Material provided:
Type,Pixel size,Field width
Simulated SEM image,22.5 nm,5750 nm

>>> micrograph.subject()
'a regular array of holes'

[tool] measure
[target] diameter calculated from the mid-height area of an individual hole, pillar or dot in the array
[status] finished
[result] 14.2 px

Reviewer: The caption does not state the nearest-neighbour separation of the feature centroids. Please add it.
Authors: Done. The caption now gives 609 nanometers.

Assigned task: Word for word, restate the lines of the listing above starting at the line with "[tool] measure" and ending at the line with "[result] 14.2 px", and nothing outside them.

Answer space:
[tool] measure
[target] diameter calculated from the mid-height area of an individual hole, pillar or dot in the array
[status] finished
[result] 14.2 px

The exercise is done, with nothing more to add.